● **Supplied data**:
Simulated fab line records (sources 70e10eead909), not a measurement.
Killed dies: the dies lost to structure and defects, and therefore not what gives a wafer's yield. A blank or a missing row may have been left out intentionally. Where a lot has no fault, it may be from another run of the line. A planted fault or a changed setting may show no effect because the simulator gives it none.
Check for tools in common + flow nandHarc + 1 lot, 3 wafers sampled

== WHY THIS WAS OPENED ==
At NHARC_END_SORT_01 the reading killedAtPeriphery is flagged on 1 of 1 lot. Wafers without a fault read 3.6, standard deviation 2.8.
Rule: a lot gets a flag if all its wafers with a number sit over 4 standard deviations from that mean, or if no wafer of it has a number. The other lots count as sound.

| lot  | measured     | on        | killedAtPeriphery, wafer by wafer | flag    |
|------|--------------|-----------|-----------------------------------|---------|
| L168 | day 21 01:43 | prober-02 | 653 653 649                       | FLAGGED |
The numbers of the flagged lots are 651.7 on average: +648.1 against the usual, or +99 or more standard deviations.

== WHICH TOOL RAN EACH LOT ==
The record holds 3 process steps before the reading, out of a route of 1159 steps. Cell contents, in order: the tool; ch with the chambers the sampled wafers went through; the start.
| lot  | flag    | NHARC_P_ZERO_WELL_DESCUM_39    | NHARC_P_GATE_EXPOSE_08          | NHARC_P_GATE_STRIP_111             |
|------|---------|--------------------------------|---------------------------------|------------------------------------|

● **Assigned task**: What is needed is every line from the start of the entries through the line containing "The numbers of", returned word for word and nothing else.

● **Answer area**:
Simulated fab line records (sources 70e10eead909), not a measurement.
Killed dies: the dies lost to structure and defects, and therefore not what gives a wafer's yield. A blank or a missing row may have been left out intentionally. Where a lot has no fault, it may be from another run of the line. A planted fault or a changed setting may show no effect because the simulator gives it none.
Check for tools in common + flow nandHarc + 1 lot, 3 wafers sampled

== WHY THIS WAS OPENED ==
At NHARC_END_SORT_01 the reading killedAtPeriphery is flagged on 1 of 1 lot. Wafers without a fault read 3.6, standard deviation 2.8.
Rule: a lot gets a flag if all its wafers with a number sit over 4 standard deviations from that mean, or if no wafer of it has a number. The other lots count as sound.

| lot  | measured     | on        | killedAtPeriphery, wafer by wafer | flag    |
|------|--------------|-----------|-----------------------------------|---------|
| L168 | day 21 01:43 | prober-02 | 653 653 649                       | FLAGGED |
The numbers of the flagged lots are 651.7 on average: +648.1 against the usual, or +99 or more standard deviations.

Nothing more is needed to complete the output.